EXTRACTED DATA ▸
::::
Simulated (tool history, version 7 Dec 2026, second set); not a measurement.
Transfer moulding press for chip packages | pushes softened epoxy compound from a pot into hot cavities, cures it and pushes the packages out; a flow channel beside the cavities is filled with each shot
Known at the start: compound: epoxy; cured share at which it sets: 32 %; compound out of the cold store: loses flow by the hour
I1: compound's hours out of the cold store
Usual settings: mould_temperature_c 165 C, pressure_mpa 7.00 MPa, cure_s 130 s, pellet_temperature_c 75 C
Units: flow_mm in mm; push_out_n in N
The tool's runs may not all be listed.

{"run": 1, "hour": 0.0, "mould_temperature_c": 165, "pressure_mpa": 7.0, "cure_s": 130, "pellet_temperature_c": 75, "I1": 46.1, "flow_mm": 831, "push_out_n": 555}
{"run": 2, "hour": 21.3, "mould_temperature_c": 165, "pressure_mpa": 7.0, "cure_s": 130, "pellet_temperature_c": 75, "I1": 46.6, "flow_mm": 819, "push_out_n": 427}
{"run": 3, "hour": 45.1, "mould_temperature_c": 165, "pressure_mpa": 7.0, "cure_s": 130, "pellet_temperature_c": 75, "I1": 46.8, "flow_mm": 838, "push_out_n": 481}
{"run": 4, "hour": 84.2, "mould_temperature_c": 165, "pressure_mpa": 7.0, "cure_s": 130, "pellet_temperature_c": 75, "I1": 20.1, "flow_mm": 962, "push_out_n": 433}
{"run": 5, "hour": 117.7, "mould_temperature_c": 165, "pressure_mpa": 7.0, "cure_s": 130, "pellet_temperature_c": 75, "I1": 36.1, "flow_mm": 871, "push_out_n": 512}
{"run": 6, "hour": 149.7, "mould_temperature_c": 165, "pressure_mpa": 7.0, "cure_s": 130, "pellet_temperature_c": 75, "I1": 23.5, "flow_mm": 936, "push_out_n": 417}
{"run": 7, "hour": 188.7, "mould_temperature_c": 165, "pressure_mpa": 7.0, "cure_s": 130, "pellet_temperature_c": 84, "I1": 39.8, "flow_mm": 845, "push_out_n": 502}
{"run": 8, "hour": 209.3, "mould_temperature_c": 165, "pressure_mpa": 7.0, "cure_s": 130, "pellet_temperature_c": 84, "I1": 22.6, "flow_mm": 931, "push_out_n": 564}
::::

ACTIVITY ▸
After locating the line that contains "The tool's runs may not all be listed.", please copy exactly every line from the start of the records through it, and nothing else.

WRITTEN SOLUTION ▸
Simulated (tool history, version 7 Dec 2026, second set); not a measurement.
Transfer moulding press for chip packages | pushes softened epoxy compound from a pot into hot cavities, cures it and pushes the packages out; a flow channel beside the cavities is filled with each shot
Known at the start: compound: epoxy; cured share at which it sets: 32 %; compound out of the cold store: loses flow by the hour
I1: compound's hours out of the cold store
Usual settings: mould_temperature_c 165 C, pressure_mpa 7.00 MPa, cure_s 130 s, pellet_temperature_c 75 C
Units: flow_mm in mm; push_out_n in N
The tool's runs may not all be listed.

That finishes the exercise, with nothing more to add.